ASSIGNED TASK> Output exactly, with nothing added, the entries from the first line through the line with "200 | 3.50 |".

PROVIDED INFORMATION>
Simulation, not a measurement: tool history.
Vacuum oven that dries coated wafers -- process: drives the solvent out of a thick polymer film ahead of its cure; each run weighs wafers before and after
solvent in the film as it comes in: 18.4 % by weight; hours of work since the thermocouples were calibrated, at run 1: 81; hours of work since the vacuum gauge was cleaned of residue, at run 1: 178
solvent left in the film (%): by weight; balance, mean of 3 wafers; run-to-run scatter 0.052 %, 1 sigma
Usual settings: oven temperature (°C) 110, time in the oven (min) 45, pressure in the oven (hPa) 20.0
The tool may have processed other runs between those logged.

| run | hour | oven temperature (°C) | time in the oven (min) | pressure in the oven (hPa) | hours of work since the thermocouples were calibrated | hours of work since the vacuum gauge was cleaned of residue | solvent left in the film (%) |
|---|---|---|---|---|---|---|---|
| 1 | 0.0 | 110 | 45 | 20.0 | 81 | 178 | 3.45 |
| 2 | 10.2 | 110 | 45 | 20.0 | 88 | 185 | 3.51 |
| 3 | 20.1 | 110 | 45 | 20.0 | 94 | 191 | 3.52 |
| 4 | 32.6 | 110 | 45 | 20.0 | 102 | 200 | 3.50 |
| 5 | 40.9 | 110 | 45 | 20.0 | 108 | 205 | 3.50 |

ANSWER BOX>
Simulation, not a measurement: tool history.
Vacuum oven that dries coated wafers -- process: drives the solvent out of a thick polymer film ahead of its cure; each run weighs wafers before and after
solvent in the film as it comes in: 18.4 % by weight; hours of work since the thermocouples were calibrated, at run 1: 81; hours of work since the vacuum gauge was cleaned of residue, at run 1: 178
solvent left in the film (%): by weight; balance, mean of 3 wafers; run-to-run scatter 0.052 %, 1 sigma
Usual settings: oven temperature (°C) 110, time in the oven (min) 45, pressure in the oven (hPa) 20.0
The tool may have processed other runs between those logged.

| run | hour | oven temperature (°C) | time in the oven (min) | pressure in the oven (hPa) | hours of work since the thermocouples were calibrated | hours of work since the vacuum gauge was cleaned of residue | solvent left in the film (%) |
|---|---|---|---|---|---|---|---|
| 1 | 0.0 | 110 | 45 | 20.0 | 81 | 178 | 3.45 |
| 2 | 10.2 | 110 | 45 | 20.0 | 88 | 185 | 3.51 |
| 3 | 20.1 | 110 | 45 | 20.0 | 94 | 191 | 3.52 |
| 4 | 32.6 | 110 | 45 | 20.0 | 102 | 200 | 3.50 |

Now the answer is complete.